### Provided material:
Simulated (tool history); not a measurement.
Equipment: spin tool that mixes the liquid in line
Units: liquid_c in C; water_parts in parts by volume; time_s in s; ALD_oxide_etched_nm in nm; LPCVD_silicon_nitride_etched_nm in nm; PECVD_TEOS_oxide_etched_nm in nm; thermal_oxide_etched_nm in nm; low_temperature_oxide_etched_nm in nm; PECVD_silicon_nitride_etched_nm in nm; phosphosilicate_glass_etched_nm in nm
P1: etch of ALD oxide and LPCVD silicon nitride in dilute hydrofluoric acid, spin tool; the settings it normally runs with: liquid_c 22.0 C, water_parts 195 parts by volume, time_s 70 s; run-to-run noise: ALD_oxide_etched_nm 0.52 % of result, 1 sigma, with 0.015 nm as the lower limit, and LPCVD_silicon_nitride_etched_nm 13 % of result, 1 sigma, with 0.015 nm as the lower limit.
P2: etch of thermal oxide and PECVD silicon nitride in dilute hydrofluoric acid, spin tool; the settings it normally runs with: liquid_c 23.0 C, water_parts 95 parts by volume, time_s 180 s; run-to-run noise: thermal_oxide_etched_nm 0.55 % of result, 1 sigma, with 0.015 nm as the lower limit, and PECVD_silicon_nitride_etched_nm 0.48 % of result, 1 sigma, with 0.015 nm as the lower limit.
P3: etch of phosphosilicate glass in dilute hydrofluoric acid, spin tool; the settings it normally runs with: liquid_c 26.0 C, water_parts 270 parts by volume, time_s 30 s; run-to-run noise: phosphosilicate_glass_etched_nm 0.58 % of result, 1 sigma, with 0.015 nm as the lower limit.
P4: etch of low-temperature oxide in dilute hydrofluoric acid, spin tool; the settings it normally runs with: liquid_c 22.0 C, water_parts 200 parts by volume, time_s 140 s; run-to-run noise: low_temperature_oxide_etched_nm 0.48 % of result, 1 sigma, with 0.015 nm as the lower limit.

### Work task:
Word for word, output the lines of the data from its first line through the line where "P1: etch of" appears, and stop there.

### Worked solution:
Simulated (tool history); not a measurement.
Equipment: spin tool that mixes the liquid in line
Units: liquid_c in C; water_parts in parts by volume; time_s in s; ALD_oxide_etched_nm in nm; LPCVD_silicon_nitride_etched_nm in nm; PECVD_TEOS_oxide_etched_nm in nm; thermal_oxide_etched_nm in nm; low_temperature_oxide_etched_nm in nm; PECVD_silicon_nitride_etched_nm in nm; phosphosilicate_glass_etched_nm in nm
P1: etch of ALD oxide and LPCVD silicon nitride in dilute hydrofluoric acid, spin tool; the settings it normally runs with: liquid_c 22.0 C, water_parts 195 parts by volume, time_s 70 s; run-to-run noise: ALD_oxide_etched_nm 0.52 % of result, 1 sigma, with 0.015 nm as the lower limit, and LPCVD_silicon_nitride_etched_nm 13 % of result, 1 sigma, with 0.015 nm as the lower limit.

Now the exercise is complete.